■ **Requirement**
Every record here needs to be duplicated exactly.

■ **Information supplied**
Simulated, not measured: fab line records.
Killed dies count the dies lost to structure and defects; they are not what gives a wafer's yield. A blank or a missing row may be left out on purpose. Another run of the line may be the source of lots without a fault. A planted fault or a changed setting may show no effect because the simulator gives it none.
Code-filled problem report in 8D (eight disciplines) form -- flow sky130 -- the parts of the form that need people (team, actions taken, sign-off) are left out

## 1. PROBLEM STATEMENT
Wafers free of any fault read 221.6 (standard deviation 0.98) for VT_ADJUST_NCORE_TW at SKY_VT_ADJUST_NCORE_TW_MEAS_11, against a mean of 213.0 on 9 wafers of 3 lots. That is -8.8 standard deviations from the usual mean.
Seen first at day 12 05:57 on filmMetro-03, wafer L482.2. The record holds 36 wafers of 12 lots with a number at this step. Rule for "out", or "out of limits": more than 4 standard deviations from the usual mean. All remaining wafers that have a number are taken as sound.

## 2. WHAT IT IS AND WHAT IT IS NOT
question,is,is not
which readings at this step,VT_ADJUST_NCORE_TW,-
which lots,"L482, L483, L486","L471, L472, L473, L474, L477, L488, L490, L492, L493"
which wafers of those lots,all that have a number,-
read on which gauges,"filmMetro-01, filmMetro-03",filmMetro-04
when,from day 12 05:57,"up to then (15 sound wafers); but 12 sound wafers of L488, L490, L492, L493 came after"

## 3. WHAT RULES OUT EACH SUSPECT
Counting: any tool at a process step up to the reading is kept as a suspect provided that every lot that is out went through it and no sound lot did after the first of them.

■ **Problem solution**
Simulated, not measured: fab line records.
Killed dies count the dies lost to structure and defects; they are not what gives a wafer's yield. A blank or a missing row may be left out on purpose. Another run of the line may be the source of lots without a fault. A planted fault or a changed setting may show no effect because the simulator gives it none.
Code-filled problem report in 8D (eight disciplines) form -- flow sky130 -- the parts of the form that need people (team, actions taken, sign-off) are left out

## 1. PROBLEM STATEMENT
Wafers free of any fault read 221.6 (standard deviation 0.98) for VT_ADJUST_NCORE_TW at SKY_VT_ADJUST_NCORE_TW_MEAS_11, against a mean of 213.0 on 9 wafers of 3 lots. That is -8.8 standard deviations from the usual mean.
Seen first at day 12 05:57 on filmMetro-03, wafer L482.2. The record holds 36 wafers of 12 lots with a number at this step. Rule for "out", or "out of limits": more than 4 standard deviations from the usual mean. All remaining wafers that have a number are taken as sound.

## 2. WHAT IT IS AND WHAT IT IS NOT
question,is,is not
which readings at this step,VT_ADJUST_NCORE_TW,-
which lots,"L482, L483, L486","L471, L472, L473, L474, L477, L488, L490, L492, L493"
which wafers of those lots,all that have a number,-
read on which gauges,"filmMetro-01, filmMetro-03",filmMetro-04
when,from day 12 05:57,"up to then (15 sound wafers); but 12 sound wafers of L488, L490, L492, L493 came after"

## 3. WHAT RULES OUT EACH SUSPECT
Counting: any tool at a process step up to the reading is kept as a suspect provided that every lot that is out went through it and no sound lot did after the first of them.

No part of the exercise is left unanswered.